§ §
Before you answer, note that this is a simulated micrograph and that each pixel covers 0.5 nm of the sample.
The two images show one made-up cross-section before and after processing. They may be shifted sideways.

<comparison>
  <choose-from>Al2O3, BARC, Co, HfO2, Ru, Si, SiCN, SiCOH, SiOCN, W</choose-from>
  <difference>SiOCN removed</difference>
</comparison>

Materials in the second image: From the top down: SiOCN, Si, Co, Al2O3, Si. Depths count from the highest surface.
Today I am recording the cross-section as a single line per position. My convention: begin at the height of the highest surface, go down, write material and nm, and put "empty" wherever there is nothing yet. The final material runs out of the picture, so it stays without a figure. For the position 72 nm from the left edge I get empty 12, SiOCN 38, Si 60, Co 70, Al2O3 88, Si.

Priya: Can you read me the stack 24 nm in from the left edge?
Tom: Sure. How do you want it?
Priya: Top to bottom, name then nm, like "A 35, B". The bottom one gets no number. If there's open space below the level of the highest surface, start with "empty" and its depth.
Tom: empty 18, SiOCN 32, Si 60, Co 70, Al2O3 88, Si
§ §

WORK ORDER: Up to and including the line with "Materials in the", print every line of the material above, starting from its first line, exactly.

EXERCISE OUTPUT:
Before you answer, note that this is a simulated micrograph and that each pixel covers 0.5 nm of the sample.
The two images show one made-up cross-section before and after processing. They may be shifted sideways.

<comparison>
  <choose-from>Al2O3, BARC, Co, HfO2, Ru, Si, SiCN, SiCOH, SiOCN, W</choose-from>
  <difference>SiOCN removed</difference>
</comparison>

Materials in the second image: From the top down: SiOCN, Si, Co, Al2O3, Si. Depths count from the highest surface.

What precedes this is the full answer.